* [Work request]
From the line containing "in the run with the fault: -50" down to the line containing "field__w8, contact, m1 and 6 more" in the records below, reproduce every line exactly, ends included, and omit all others.

***** Recorded data
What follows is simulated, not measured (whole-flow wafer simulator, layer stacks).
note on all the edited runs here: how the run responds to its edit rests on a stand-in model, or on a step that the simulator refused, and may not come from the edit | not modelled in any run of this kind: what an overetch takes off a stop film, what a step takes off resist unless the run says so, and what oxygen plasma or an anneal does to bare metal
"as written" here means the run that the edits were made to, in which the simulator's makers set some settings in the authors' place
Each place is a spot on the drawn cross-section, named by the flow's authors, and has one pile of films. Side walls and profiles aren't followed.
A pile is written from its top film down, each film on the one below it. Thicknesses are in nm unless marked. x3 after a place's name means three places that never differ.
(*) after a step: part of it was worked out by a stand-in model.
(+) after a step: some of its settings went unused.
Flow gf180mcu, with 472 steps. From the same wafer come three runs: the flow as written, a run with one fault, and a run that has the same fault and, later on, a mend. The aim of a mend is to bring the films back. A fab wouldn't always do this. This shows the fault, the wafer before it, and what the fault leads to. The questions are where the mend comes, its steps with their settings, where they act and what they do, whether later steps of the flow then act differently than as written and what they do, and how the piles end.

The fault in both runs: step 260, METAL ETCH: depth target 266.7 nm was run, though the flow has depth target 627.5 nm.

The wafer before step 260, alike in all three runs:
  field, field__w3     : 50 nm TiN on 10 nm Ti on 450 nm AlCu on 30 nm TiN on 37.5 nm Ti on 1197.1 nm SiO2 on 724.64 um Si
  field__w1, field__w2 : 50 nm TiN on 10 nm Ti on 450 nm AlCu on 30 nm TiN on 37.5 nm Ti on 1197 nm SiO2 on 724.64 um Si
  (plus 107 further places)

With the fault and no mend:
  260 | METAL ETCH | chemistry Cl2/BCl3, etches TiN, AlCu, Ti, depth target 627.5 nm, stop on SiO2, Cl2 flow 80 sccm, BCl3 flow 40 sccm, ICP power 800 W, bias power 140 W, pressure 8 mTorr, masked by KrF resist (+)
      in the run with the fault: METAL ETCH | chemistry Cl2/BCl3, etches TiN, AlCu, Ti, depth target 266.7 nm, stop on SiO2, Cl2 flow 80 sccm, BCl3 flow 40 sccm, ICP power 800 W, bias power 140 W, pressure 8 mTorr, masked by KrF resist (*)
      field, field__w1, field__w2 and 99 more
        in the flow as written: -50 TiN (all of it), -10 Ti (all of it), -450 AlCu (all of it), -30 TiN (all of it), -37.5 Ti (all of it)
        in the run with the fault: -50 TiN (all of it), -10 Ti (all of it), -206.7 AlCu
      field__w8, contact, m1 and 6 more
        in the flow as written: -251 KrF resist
**********

* [Your solution]
        in the run with the fault: -50 TiN (all of it), -10 Ti (all of it), -206.7 AlCu
      field__w8, contact, m1 and 6 more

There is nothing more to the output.